DATASET ENTRIES:
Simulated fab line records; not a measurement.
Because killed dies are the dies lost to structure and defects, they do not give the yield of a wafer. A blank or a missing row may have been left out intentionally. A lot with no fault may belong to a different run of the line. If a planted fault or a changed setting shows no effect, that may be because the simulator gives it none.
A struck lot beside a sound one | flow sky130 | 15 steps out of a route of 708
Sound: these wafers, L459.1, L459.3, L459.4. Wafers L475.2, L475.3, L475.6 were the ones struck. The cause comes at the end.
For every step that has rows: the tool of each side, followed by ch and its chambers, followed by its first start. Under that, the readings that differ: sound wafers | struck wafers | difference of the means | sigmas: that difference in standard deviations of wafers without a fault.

ACTION ITEM:
Provide an exact reproduction of all the entries shown above.

EXERCISE RESPONSE:
Simulated fab line records; not a measurement.
Because killed dies are the dies lost to structure and defects, they do not give the yield of a wafer. A blank or a missing row may have been left out intentionally. A lot with no fault may belong to a different run of the line. If a planted fault or a changed setting shows no effect, that may be because the simulator gives it none.
A struck lot beside a sound one | flow sky130 | 15 steps out of a route of 708
Sound: these wafers, L459.1, L459.3, L459.4. Wafers L475.2, L475.3, L475.6 were the ones struck. The cause comes at the end.
For every step that has rows: the tool of each side, followed by ch and its chambers, followed by its first start. Under that, the readings that differ: sound wafers | struck wafers | difference of the means | sigmas: that difference in standard deviations of wafers without a fault.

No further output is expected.